------------------------------------------------------------------------
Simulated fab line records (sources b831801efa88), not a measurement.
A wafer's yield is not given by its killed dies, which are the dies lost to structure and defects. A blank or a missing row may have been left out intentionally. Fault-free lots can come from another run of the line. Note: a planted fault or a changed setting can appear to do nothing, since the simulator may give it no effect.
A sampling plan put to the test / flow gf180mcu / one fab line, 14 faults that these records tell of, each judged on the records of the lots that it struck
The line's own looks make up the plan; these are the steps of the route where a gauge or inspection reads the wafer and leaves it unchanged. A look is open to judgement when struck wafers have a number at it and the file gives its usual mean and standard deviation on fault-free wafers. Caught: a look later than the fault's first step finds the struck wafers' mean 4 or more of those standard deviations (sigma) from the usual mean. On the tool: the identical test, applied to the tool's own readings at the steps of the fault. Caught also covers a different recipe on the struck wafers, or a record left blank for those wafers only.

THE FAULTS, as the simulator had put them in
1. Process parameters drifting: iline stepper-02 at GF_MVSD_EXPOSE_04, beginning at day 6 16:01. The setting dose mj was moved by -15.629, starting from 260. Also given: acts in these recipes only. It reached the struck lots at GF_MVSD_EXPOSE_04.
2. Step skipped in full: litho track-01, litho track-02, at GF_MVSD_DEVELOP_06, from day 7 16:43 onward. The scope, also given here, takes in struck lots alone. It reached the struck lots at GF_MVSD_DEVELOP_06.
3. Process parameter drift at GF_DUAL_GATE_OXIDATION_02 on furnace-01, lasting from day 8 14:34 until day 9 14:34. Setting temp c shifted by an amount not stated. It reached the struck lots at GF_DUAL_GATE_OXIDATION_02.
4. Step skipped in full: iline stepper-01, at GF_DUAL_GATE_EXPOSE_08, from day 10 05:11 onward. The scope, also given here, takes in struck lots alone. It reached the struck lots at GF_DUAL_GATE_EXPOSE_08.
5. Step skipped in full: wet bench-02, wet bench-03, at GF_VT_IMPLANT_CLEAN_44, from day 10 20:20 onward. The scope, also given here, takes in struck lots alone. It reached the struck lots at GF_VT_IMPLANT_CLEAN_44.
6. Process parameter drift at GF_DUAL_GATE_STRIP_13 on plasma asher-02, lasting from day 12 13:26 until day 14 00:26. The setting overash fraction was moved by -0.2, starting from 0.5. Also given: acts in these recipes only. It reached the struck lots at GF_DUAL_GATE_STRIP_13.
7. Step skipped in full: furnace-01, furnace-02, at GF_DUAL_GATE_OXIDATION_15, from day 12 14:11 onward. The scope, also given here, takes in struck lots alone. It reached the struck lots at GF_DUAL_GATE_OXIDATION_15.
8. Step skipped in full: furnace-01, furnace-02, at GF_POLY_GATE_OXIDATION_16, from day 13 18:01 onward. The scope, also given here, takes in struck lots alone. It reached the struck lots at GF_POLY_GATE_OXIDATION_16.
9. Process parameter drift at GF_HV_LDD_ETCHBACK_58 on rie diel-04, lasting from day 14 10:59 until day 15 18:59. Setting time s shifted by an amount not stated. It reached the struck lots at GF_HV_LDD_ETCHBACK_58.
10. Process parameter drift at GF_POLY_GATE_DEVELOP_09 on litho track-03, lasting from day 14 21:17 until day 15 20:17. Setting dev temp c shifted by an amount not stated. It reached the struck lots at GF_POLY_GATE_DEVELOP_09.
------------------------------------------------------------------------

TASK ITEM: Begin with the first line of the listing and copy exactly through the line that contains "A sampling plan", please, keeping both ends and leaving out everything after.

WRITTEN REPLY:
Simulated fab line records (sources b831801efa88), not a measurement.
A wafer's yield is not given by its killed dies, which are the dies lost to structure and defects. A blank or a missing row may have been left out intentionally. Fault-free lots can come from another run of the line. Note: a planted fault or a changed setting can appear to do nothing, since the simulator may give it no effect.
A sampling plan put to the test / flow gf180mcu / one fab line, 14 faults that these records tell of, each judged on the records of the lots that it struck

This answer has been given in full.